(Beginning of RECORDS SHOWN)
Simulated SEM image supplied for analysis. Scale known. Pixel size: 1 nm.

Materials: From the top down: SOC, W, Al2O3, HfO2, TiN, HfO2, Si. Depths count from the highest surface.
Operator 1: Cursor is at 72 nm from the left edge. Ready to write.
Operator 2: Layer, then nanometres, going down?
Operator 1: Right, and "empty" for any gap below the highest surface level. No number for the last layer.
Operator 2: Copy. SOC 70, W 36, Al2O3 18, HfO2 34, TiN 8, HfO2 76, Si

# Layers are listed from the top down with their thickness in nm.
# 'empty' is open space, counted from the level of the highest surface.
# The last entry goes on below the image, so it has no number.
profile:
(End of RECORDS SHOWN)

*ACTION ITEM*: Every record above needs to be restated exactly.

*TASK RESULT*:
Simulated SEM image supplied for analysis. Scale known. Pixel size: 1 nm.

Materials: From the top down: SOC, W, Al2O3, HfO2, TiN, HfO2, Si. Depths count from the highest surface.
Operator 1: Cursor is at 72 nm from the left edge. Ready to write.
Operator 2: Layer, then nanometres, going down?
Operator 1: Right, and "empty" for any gap below the highest surface level. No number for the last layer.
Operator 2: Copy. SOC 70, W 36, Al2O3 18, HfO2 34, TiN 8, HfO2 76, Si

# Layers are listed from the top down with their thickness in nm.
# 'empty' is open space, counted from the level of the highest surface.
# The last entry goes on below the image, so it has no number.
profile:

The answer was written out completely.